*Record set:*
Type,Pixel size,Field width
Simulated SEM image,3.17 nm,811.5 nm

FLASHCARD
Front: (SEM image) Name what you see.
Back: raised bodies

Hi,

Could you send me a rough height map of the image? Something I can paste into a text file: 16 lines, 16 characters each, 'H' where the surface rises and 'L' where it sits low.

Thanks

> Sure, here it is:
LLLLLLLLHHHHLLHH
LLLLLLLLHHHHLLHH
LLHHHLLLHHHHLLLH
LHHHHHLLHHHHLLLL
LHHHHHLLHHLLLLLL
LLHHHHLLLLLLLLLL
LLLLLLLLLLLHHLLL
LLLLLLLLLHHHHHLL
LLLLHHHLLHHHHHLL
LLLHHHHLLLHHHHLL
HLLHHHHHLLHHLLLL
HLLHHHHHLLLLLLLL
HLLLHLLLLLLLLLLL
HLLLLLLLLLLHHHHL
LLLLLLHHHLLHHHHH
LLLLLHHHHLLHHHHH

*Brief:* Each line from the top of the material above, through the one that contains "LLLLLLHHHLLHHHHH", should be restated word for word.

*Exercise output:*
Type,Pixel size,Field width
Simulated SEM image,3.17 nm,811.5 nm

FLASHCARD
Front: (SEM image) Name what you see.
Back: raised bodies

Hi,

Could you send me a rough height map of the image? Something I can paste into a text file: 16 lines, 16 characters each, 'H' where the surface rises and 'L' where it sits low.

Thanks

> Sure, here it is:
LLLLLLLLHHHHLLHH
LLLLLLLLHHHHLLHH
LLHHHLLLHHHHLLLH
LHHHHHLLHHHHLLLL
LHHHHHLLHHLLLLLL
LLHHHHLLLLLLLLLL
LLLLLLLLLLLHHLLL
LLLLLLLLLHHHHHLL
LLLLHHHLLHHHHHLL
LLLHHHHLLLHHHHLL
HLLHHHHHLLHHLLLL
HLLHHHHHLLLLLLLL
HLLLHLLLLLLLLLLL
HLLLLLLLLLLHHHHL
LLLLLLHHHLLHHHHH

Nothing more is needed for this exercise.